◆ **WORK REQUEST**: Would you reproduce exactly the lines below from the one holding "Process module in" through the one holding "- 2: CONFORMAL_DEP", inclusive, and no others?

◆ **RECORDS SHOWN**:

___

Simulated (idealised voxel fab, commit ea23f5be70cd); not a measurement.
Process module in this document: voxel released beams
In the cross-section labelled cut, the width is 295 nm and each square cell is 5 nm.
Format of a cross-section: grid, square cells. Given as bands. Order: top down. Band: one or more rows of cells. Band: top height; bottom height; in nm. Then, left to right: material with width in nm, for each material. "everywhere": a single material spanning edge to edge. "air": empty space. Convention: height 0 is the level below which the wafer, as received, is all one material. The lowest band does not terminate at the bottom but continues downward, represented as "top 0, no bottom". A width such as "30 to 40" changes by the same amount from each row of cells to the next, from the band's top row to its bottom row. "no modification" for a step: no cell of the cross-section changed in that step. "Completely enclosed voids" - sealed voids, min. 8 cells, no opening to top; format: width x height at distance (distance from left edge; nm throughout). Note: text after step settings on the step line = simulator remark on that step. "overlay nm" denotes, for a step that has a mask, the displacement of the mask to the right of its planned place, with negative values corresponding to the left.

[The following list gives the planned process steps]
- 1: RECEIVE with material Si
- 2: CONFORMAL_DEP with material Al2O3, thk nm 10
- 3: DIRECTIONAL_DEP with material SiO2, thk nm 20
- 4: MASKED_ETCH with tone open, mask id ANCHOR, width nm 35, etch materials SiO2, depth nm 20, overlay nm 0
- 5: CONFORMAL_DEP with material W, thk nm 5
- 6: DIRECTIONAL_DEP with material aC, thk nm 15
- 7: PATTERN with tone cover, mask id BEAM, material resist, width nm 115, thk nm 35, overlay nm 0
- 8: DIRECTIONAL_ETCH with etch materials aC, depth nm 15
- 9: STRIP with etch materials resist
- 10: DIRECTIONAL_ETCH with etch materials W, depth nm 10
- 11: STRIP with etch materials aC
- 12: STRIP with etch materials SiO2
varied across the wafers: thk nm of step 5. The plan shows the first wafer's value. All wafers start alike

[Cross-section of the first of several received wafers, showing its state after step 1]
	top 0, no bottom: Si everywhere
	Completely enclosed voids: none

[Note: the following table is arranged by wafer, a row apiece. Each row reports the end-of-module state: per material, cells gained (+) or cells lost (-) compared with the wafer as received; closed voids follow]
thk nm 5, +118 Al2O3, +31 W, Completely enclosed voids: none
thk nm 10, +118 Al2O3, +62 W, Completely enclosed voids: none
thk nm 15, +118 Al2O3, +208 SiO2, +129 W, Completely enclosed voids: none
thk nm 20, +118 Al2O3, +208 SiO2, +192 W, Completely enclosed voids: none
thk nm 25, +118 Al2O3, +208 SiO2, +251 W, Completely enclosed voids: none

___

◆ **PROBLEM SOLUTION**:
Process module in this document: voxel released beams
In the cross-section labelled cut, the width is 295 nm and each square cell is 5 nm.
Format of a cross-section: grid, square cells. Given as bands. Order: top down. Band: one or more rows of cells. Band: top height; bottom height; in nm. Then, left to right: material with width in nm, for each material. "everywhere": a single material spanning edge to edge. "air": empty space. Convention: height 0 is the level below which the wafer, as received, is all one material. The lowest band does not terminate at the bottom but continues downward, represented as "top 0, no bottom". A width such as "30 to 40" changes by the same amount from each row of cells to the next, from the band's top row to its bottom row. "no modification" for a step: no cell of the cross-section changed in that step. "Completely enclosed voids" - sealed voids, min. 8 cells, no opening to top; format: width x height at distance (distance from left edge; nm throughout). Note: text after step settings on the step line = simulator remark on that step. "overlay nm" denotes, for a step that has a mask, the displacement of the mask to the right of its planned place, with negative values corresponding to the left.

[The following list gives the planned process steps]
- 1: RECEIVE with material Si
- 2: CONFORMAL_DEP with material Al2O3, thk nm 10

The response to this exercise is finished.